+ + +

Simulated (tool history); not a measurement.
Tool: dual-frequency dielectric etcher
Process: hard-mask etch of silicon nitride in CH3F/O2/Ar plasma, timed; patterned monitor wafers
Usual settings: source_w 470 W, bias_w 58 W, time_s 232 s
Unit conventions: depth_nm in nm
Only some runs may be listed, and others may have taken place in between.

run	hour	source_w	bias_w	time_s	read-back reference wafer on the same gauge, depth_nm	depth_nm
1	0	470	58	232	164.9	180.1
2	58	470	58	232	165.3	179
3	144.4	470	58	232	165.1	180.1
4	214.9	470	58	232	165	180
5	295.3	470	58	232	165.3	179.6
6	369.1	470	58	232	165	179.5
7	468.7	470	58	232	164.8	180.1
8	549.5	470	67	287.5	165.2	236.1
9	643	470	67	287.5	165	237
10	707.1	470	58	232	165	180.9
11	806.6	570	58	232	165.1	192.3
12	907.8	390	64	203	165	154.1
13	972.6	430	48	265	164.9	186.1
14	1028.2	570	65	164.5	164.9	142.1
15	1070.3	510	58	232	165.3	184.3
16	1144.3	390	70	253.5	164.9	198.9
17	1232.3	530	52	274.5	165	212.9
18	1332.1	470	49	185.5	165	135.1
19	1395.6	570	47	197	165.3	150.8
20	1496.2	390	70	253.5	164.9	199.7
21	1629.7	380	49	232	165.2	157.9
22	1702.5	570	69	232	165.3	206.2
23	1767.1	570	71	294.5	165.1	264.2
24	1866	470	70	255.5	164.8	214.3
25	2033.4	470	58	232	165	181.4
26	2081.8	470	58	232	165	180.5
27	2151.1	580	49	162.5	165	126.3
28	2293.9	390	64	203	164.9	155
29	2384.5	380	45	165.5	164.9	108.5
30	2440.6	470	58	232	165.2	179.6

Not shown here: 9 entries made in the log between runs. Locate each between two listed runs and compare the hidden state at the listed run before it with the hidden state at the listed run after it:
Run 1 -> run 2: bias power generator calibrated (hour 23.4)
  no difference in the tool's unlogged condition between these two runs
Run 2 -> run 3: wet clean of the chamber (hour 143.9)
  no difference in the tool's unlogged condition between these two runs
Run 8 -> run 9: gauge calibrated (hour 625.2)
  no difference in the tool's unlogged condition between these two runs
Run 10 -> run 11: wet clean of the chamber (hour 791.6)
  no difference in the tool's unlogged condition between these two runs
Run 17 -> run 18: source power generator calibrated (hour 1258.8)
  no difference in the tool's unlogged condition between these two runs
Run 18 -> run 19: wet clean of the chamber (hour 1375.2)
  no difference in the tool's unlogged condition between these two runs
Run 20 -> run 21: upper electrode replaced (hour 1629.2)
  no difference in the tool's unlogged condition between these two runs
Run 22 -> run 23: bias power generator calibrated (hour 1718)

+ + +

● **Work instruction**: Everything from the first line of the records through the line containing "Run 1 -> run" is to be set down exactly, while later lines are left out.

● **Response**:
Simulated (tool history); not a measurement.
Tool: dual-frequency dielectric etcher
Process: hard-mask etch of silicon nitride in CH3F/O2/Ar plasma, timed; patterned monitor wafers
Usual settings: source_w 470 W, bias_w 58 W, time_s 232 s
Unit conventions: depth_nm in nm
Only some runs may be listed, and others may have taken place in between.

run	hour	source_w	bias_w	time_s	read-back reference wafer on the same gauge, depth_nm	depth_nm
1	0	470	58	232	164.9	180.1
2	58	470	58	232	165.3	179
3	144.4	470	58	232	165.1	180.1
4	214.9	470	58	232	165	180
5	295.3	470	58	232	165.3	179.6
6	369.1	470	58	232	165	179.5
7	468.7	470	58	232	164.8	180.1
8	549.5	470	67	287.5	165.2	236.1
9	643	470	67	287.5	165	237
10	707.1	470	58	232	165	180.9
11	806.6	570	58	232	165.1	192.3
12	907.8	390	64	203	165	154.1
13	972.6	430	48	265	164.9	186.1
14	1028.2	570	65	164.5	164.9	142.1
15	1070.3	510	58	232	165.3	184.3
16	1144.3	390	70	253.5	164.9	198.9
17	1232.3	530	52	274.5	165	212.9
18	1332.1	470	49	185.5	165	135.1
19	1395.6	570	47	197	165.3	150.8
20	1496.2	390	70	253.5	164.9	199.7
21	1629.7	380	49	232	165.2	157.9
22	1702.5	570	69	232	165.3	206.2
23	1767.1	570	71	294.5	165.1	264.2
24	1866	470	70	255.5	164.8	214.3
25	2033.4	470	58	232	165	181.4
26	2081.8	470	58	232	165	180.5
27	2151.1	580	49	162.5	165	126.3
28	2293.9	390	64	203	164.9	155
29	2384.5	380	45	165.5	164.9	108.5
30	2440.6	470	58	232	165.2	179.6

Not shown here: 9 entries made in the log between runs. Locate each between two listed runs and compare the hidden state at the listed run before it with the hidden state at the listed run after it:
Run 1 -> run 2: bias power generator calibrated (hour 23.4)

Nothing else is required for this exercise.